===
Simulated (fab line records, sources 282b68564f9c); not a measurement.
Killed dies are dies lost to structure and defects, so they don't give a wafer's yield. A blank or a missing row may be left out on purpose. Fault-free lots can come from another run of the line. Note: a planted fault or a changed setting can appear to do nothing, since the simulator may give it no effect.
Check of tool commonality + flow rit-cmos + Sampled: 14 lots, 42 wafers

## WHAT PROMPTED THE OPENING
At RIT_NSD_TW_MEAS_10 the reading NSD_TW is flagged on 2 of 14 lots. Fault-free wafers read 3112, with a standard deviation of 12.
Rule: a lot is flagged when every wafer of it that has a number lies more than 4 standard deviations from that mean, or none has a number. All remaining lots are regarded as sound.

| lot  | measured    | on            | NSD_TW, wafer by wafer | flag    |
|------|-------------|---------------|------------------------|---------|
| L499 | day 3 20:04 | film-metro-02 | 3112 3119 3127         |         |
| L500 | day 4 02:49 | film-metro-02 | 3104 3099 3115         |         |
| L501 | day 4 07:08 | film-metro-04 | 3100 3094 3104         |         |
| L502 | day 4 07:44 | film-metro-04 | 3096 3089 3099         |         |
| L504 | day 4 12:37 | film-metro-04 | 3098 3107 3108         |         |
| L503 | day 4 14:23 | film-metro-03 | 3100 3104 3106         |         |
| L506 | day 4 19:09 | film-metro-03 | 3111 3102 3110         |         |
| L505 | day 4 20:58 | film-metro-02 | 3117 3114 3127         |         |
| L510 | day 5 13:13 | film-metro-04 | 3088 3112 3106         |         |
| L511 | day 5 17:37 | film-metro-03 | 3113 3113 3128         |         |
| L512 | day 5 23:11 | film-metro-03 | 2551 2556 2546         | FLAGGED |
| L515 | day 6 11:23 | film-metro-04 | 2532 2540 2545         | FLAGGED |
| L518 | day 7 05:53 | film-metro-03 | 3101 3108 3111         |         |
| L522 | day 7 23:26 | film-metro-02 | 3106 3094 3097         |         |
===

**Assignment**. Restate verbatim the first line above and all lines after it through the line containing "Killed dies are"; omit the rest.

**Your solution**.
Simulated (fab line records, sources 282b68564f9c); not a measurement.
Killed dies are dies lost to structure and defects, so they don't give a wafer's yield. A blank or a missing row may be left out on purpose. Fault-free lots can come from another run of the line. Note: a planted fault or a changed setting can appear to do nothing, since the simulator may give it no effect.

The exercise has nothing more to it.